**WORK TASK:**
Take the records below and print them verbatim up to and including the line that carries "Log of a fleet".

**DATASET:**
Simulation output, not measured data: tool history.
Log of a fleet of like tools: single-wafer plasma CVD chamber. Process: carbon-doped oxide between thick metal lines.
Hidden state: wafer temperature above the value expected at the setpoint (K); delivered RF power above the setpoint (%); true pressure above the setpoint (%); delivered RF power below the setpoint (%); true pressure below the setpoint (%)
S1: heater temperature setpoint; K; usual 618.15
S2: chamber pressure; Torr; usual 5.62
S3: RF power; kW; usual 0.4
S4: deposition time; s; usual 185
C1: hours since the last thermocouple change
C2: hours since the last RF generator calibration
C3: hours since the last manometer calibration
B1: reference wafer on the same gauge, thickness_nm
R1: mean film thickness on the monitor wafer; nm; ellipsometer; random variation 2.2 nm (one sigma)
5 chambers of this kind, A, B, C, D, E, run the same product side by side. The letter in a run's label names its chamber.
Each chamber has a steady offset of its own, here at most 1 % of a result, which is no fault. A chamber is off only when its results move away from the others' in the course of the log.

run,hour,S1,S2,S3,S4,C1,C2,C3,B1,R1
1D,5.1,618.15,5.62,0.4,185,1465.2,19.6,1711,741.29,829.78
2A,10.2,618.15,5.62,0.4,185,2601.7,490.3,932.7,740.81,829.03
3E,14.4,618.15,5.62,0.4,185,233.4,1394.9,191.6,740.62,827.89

**WRITTEN ANSWER:**
Simulation output, not measured data: tool history.
Log of a fleet of like tools: single-wafer plasma CVD chamber. Process: carbon-doped oxide between thick metal lines.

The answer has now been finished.